=== Record extracts ===
=-=-=

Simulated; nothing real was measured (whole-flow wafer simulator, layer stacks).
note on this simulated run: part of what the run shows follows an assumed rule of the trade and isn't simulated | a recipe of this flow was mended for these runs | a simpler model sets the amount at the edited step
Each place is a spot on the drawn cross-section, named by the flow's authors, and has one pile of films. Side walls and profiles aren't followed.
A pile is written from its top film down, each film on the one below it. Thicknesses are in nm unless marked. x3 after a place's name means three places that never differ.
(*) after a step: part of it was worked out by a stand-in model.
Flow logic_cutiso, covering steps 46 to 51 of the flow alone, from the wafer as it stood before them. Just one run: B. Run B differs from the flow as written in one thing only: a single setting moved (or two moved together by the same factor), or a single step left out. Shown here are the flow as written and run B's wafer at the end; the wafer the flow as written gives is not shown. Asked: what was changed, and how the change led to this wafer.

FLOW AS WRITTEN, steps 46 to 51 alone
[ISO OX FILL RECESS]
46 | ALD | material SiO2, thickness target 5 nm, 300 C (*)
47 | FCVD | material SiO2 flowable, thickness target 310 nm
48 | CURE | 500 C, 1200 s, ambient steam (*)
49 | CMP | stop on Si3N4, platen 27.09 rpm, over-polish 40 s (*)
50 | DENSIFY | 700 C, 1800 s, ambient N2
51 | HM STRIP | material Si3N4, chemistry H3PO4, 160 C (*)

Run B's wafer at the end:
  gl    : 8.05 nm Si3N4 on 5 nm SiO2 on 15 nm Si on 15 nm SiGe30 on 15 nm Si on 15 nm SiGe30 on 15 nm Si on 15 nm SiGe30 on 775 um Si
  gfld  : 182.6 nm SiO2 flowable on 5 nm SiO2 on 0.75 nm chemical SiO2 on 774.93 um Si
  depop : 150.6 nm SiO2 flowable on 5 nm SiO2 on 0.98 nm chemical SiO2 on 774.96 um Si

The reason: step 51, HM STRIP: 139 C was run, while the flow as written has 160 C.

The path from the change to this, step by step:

=-=-=

Beginning with the opening line above, retype the records exactly through the line with "(*) after a", both ends included.

Simulated; nothing real was measured (whole-flow wafer simulator, layer stacks).
note on this simulated run: part of what the run shows follows an assumed rule of the trade and isn't simulated | a recipe of this flow was mended for these runs | a simpler model sets the amount at the edited step
Each place is a spot on the drawn cross-section, named by the flow's authors, and has one pile of films. Side walls and profiles aren't followed.
A pile is written from its top film down, each film on the one below it. Thicknesses are in nm unless marked. x3 after a place's name means three places that never differ.
(*) after a step: part of it was worked out by a stand-in model.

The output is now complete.